▶ [Activity]:
Among the lines below, a stretch begins at the one with "The wafer is" and ends at the one with "(+) following a". Repeat that stretch exactly, ends included.

=======

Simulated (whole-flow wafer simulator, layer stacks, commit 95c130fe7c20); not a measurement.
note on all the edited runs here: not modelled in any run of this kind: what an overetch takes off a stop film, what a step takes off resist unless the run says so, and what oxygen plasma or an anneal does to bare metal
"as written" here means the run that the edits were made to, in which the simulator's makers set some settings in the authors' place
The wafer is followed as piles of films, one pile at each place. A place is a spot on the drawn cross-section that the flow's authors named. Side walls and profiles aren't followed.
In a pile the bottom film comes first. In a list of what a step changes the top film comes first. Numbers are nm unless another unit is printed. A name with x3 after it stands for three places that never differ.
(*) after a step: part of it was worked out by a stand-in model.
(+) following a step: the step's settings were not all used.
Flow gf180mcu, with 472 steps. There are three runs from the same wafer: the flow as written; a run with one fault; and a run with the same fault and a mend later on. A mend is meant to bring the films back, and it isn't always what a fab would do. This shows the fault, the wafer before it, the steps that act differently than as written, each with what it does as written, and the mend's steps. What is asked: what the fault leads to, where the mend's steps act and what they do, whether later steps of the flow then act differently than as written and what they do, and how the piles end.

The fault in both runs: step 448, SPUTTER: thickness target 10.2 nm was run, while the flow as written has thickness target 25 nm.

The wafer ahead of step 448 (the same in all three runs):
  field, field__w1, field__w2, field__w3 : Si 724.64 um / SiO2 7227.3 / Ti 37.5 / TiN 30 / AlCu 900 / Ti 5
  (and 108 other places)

=======

▶ [Answer section]:
The wafer is followed as piles of films, one pile at each place. A place is a spot on the drawn cross-section that the flow's authors named. Side walls and profiles aren't followed.
In a pile the bottom film comes first. In a list of what a step changes the top film comes first. Numbers are nm unless another unit is printed. A name with x3 after it stands for three places that never differ.
(*) after a step: part of it was worked out by a stand-in model.
(+) following a step: the step's settings were not all used.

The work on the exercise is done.